• REQUIREMENT: Everything in the listing below needs to be retyped exactly.

DATA SHOWN: Begin

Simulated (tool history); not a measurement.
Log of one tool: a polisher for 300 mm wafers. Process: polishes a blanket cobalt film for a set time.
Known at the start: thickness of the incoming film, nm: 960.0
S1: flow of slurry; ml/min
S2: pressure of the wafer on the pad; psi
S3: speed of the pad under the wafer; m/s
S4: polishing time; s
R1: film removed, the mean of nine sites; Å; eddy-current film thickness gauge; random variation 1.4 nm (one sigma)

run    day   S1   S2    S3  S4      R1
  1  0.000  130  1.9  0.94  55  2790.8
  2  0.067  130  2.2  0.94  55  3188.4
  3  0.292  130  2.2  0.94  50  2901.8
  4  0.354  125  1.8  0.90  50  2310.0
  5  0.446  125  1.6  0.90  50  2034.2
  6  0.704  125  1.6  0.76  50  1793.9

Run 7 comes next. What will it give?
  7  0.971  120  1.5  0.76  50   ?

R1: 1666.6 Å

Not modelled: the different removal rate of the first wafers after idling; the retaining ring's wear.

DATA SHOWN: End

• TASK ANSWER:
Simulated (tool history); not a measurement.
Log of one tool: a polisher for 300 mm wafers. Process: polishes a blanket cobalt film for a set time.
Known at the start: thickness of the incoming film, nm: 960.0
S1: flow of slurry; ml/min
S2: pressure of the wafer on the pad; psi
S3: speed of the pad under the wafer; m/s
S4: polishing time; s
R1: film removed, the mean of nine sites; Å; eddy-current film thickness gauge; random variation 1.4 nm (one sigma)

run    day   S1   S2    S3  S4      R1
  1  0.000  130  1.9  0.94  55  2790.8
  2  0.067  130  2.2  0.94  55  3188.4
  3  0.292  130  2.2  0.94  50  2901.8
  4  0.354  125  1.8  0.90  50  2310.0
  5  0.446  125  1.6  0.90  50  2034.2
  6  0.704  125  1.6  0.76  50  1793.9

Run 7 comes next. What will it give?
  7  0.971  120  1.5  0.76  50   ?

R1: 1666.6 Å

Not modelled: the different removal rate of the first wafers after idling; the retaining ring's wear.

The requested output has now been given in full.